In exact form, please repeat the records from their opening line down to the line with "Wanted to know", including that line.

____________________

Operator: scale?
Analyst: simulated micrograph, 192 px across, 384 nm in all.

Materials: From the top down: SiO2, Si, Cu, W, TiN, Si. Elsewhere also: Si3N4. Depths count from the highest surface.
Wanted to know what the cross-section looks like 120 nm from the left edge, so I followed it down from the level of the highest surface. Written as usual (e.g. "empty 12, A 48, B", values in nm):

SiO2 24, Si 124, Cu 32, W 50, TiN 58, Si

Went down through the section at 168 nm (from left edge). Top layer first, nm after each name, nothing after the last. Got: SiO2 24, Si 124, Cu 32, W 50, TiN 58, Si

____________________

Exercise solution
Operator: scale?
Analyst: simulated micrograph, 192 px across, 384 nm in all.

Materials: From the top down: SiO2, Si, Cu, W, TiN, Si. Elsewhere also: Si3N4. Depths count from the highest surface.
Wanted to know what the cross-section looks like 120 nm from the left edge, so I followed it down from the level of the highest surface. Written as usual (e.g. "empty 12, A 48, B", values in nm):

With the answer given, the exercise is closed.